#### [BRIEF]
Begin at the first line of the records below and, please, give each line again exactly until the line with "- SKY_METAL4_SPUTTER_02: material" is included.

_____

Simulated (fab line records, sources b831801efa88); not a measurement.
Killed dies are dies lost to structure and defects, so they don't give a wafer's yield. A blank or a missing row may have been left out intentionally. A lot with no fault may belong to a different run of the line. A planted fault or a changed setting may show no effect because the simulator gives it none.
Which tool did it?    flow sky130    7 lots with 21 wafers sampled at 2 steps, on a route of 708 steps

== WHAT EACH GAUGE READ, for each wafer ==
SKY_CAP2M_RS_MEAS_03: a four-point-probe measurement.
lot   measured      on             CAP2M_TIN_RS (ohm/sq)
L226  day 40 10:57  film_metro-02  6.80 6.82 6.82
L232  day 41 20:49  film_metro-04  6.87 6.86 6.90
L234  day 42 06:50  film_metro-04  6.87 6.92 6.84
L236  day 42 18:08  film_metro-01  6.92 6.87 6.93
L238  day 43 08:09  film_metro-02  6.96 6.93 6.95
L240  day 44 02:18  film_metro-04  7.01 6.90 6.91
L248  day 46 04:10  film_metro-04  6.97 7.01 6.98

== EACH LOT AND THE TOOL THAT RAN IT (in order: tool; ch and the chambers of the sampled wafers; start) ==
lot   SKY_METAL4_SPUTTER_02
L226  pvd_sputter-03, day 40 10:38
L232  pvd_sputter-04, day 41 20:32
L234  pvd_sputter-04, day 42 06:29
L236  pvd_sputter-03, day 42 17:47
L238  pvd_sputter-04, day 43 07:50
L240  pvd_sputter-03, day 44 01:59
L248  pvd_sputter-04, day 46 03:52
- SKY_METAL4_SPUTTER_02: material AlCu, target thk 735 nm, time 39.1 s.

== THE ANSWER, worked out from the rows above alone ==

_____

#### [EXERCISE ANSWER]
Simulated (fab line records, sources b831801efa88); not a measurement.
Killed dies are dies lost to structure and defects, so they don't give a wafer's yield. A blank or a missing row may have been left out intentionally. A lot with no fault may belong to a different run of the line. A planted fault or a changed setting may show no effect because the simulator gives it none.
Which tool did it?    flow sky130    7 lots with 21 wafers sampled at 2 steps, on a route of 708 steps

== WHAT EACH GAUGE READ, for each wafer ==
SKY_CAP2M_RS_MEAS_03: a four-point-probe measurement.
lot   measured      on             CAP2M_TIN_RS (ohm/sq)
L226  day 40 10:57  film_metro-02  6.80 6.82 6.82
L232  day 41 20:49  film_metro-04  6.87 6.86 6.90
L234  day 42 06:50  film_metro-04  6.87 6.92 6.84
L236  day 42 18:08  film_metro-01  6.92 6.87 6.93
L238  day 43 08:09  film_metro-02  6.96 6.93 6.95
L240  day 44 02:18  film_metro-04  7.01 6.90 6.91
L248  day 46 04:10  film_metro-04  6.97 7.01 6.98

== EACH LOT AND THE TOOL THAT RAN IT (in order: tool; ch and the chambers of the sampled wafers; start) ==
lot   SKY_METAL4_SPUTTER_02
L226  pvd_sputter-03, day 40 10:38
L232  pvd_sputter-04, day 41 20:32
L234  pvd_sputter-04, day 42 06:29
L236  pvd_sputter-03, day 42 17:47
L238  pvd_sputter-04, day 43 07:50
L240  pvd_sputter-03, day 44 01:59
L248  pvd_sputter-04, day 46 03:52
- SKY_METAL4_SPUTTER_02: material AlCu, target thk 735 nm, time 39.1 s.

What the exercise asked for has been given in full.